WORK REQUEST → Once you find the line containing "2,CONFORMAL_DEP [material SiO2] [thk nm 15]" in the data below, copy it and each following line exactly, up to and including the line containing "14,STRIP [etch materials resist]", and nothing else.

ENTRIES PROVIDED →
---*---

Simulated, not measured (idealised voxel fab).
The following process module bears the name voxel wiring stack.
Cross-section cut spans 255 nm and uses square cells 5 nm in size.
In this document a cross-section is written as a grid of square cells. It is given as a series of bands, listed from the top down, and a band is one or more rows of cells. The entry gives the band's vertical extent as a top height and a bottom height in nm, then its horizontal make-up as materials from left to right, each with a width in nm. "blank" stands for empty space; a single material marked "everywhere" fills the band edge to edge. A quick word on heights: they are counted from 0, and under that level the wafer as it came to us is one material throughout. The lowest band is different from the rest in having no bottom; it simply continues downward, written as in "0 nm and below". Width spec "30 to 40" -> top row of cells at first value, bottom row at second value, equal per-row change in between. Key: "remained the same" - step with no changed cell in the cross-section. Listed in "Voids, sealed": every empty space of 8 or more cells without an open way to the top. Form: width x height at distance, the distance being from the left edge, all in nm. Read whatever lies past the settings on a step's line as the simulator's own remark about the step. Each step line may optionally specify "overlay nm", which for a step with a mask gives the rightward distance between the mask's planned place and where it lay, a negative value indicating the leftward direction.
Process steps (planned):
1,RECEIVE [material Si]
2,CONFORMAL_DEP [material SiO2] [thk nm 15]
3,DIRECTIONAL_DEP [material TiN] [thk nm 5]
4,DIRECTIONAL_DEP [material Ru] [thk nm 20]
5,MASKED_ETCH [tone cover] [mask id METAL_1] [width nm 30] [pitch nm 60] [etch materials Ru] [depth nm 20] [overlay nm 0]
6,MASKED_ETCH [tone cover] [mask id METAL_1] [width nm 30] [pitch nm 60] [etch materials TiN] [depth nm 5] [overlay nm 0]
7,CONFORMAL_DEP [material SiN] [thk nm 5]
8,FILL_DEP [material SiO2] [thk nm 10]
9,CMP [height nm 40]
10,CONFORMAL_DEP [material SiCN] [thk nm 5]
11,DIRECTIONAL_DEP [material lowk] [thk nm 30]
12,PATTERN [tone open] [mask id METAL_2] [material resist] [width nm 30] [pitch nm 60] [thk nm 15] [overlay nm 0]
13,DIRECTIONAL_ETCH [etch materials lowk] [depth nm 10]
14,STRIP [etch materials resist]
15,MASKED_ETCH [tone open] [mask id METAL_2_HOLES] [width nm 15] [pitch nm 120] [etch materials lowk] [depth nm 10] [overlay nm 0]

---*---

WORKED SOLUTION →
2,CONFORMAL_DEP [material SiO2] [thk nm 15]
3,DIRECTIONAL_DEP [material TiN] [thk nm 5]
4,DIRECTIONAL_DEP [material Ru] [thk nm 20]
5,MASKED_ETCH [tone cover] [mask id METAL_1] [width nm 30] [pitch nm 60] [etch materials Ru] [depth nm 20] [overlay nm 0]
6,MASKED_ETCH [tone cover] [mask id METAL_1] [width nm 30] [pitch nm 60] [etch materials TiN] [depth nm 5] [overlay nm 0]
7,CONFORMAL_DEP [material SiN] [thk nm 5]
8,FILL_DEP [material SiO2] [thk nm 10]
9,CMP [height nm 40]
10,CONFORMAL_DEP [material SiCN] [thk nm 5]
11,DIRECTIONAL_DEP [material lowk] [thk nm 30]
12,PATTERN [tone open] [mask id METAL_2] [material resist] [width nm 30] [pitch nm 60] [thk nm 15] [overlay nm 0]
13,DIRECTIONAL_ETCH [etch materials lowk] [depth nm 10]
14,STRIP [etch materials resist]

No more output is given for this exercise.